- [Information shown]:
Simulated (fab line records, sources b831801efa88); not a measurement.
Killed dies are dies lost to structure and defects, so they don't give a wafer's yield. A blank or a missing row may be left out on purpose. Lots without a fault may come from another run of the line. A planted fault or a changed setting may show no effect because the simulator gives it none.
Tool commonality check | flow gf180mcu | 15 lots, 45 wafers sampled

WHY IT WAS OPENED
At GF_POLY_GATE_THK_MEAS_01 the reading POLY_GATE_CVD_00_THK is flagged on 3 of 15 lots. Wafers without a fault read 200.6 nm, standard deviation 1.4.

- [Assigned task]:
Nothing in the entries should be left out; please reproduce them all exactly.

- [Reply]:
Simulated (fab line records, sources b831801efa88); not a measurement.
Killed dies are dies lost to structure and defects, so they don't give a wafer's yield. A blank or a missing row may be left out on purpose. Lots without a fault may come from another run of the line. A planted fault or a changed setting may show no effect because the simulator gives it none.
Tool commonality check | flow gf180mcu | 15 lots, 45 wafers sampled

WHY IT WAS OPENED
At GF_POLY_GATE_THK_MEAS_01 the reading POLY_GATE_CVD_00_THK is flagged on 3 of 15 lots. Wafers without a fault read 200.6 nm, standard deviation 1.4.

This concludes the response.